Action item: Only the lines from the top of the data through the line with "lots that met" should be repeated, each exactly as written.

:: Excerpted records

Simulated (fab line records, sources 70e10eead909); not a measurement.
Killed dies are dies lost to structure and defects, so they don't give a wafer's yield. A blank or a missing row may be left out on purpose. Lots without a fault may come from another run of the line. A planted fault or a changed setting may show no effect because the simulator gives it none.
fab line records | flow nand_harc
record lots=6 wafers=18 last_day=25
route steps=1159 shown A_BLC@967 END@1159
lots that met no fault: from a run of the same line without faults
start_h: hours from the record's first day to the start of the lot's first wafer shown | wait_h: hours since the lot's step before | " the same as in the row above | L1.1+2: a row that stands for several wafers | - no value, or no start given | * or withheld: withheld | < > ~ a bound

::::

Problem solution:
Simulated (fab line records, sources 70e10eead909); not a measurement.
Killed dies are dies lost to structure and defects, so they don't give a wafer's yield. A blank or a missing row may be left out on purpose. Lots without a fault may come from another run of the line. A planted fault or a changed setting may show no effect because the simulator gives it none.
fab line records | flow nand_harc
record lots=6 wafers=18 last_day=25
route steps=1159 shown A_BLC@967 END@1159
lots that met no fault: from a run of the same line without faults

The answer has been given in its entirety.